_WORK INSTRUCTION_
Transcribe the material from its first line onward, ending with the line that contains "route shown NAME@n: a" and adding nothing beyond it.

+++

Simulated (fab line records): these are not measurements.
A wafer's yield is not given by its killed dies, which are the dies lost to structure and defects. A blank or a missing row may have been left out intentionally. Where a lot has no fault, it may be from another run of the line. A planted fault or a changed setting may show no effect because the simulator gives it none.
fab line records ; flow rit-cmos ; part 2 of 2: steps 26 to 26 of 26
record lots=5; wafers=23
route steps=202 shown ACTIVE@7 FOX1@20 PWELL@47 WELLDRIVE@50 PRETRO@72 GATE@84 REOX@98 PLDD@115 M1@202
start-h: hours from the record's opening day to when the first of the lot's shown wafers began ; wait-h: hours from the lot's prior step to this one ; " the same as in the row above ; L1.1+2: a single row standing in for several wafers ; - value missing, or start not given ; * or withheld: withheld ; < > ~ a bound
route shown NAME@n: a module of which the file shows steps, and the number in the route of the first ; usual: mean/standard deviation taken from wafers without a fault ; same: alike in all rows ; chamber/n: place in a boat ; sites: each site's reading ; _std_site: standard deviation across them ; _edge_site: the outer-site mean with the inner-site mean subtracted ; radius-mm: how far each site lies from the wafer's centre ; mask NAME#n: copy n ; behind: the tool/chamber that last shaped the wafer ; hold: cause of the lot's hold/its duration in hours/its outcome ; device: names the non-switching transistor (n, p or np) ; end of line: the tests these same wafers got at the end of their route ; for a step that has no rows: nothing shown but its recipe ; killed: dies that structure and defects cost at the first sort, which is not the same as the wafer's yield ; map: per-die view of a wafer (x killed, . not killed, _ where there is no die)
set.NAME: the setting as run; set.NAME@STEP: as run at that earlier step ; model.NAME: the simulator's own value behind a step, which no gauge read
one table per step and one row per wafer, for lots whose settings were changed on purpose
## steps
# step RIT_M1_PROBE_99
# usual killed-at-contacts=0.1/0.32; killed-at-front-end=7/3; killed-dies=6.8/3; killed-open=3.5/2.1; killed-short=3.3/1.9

+++

_WORKED SOLUTION_
Simulated (fab line records): these are not measurements.
A wafer's yield is not given by its killed dies, which are the dies lost to structure and defects. A blank or a missing row may have been left out intentionally. Where a lot has no fault, it may be from another run of the line. A planted fault or a changed setting may show no effect because the simulator gives it none.
fab line records ; flow rit-cmos ; part 2 of 2: steps 26 to 26 of 26
record lots=5; wafers=23
route steps=202 shown ACTIVE@7 FOX1@20 PWELL@47 WELLDRIVE@50 PRETRO@72 GATE@84 REOX@98 PLDD@115 M1@202
start-h: hours from the record's opening day to when the first of the lot's shown wafers began ; wait-h: hours from the lot's prior step to this one ; " the same as in the row above ; L1.1+2: a single row standing in for several wafers ; - value missing, or start not given ; * or withheld: withheld ; < > ~ a bound
route shown NAME@n: a module of which the file shows steps, and the number in the route of the first ; usual: mean/standard deviation taken from wafers without a fault ; same: alike in all rows ; chamber/n: place in a boat ; sites: each site's reading ; _std_site: standard deviation across them ; _edge_site: the outer-site mean with the inner-site mean subtracted ; radius-mm: how far each site lies from the wafer's centre ; mask NAME#n: copy n ; behind: the tool/chamber that last shaped the wafer ; hold: cause of the lot's hold/its duration in hours/its outcome ; device: names the non-switching transistor (n, p or np) ; end of line: the tests these same wafers got at the end of their route ; for a step that has no rows: nothing shown but its recipe ; killed: dies that structure and defects cost at the first sort, which is not the same as the wafer's yield ; map: per-die view of a wafer (x killed, . not killed, _ where there is no die)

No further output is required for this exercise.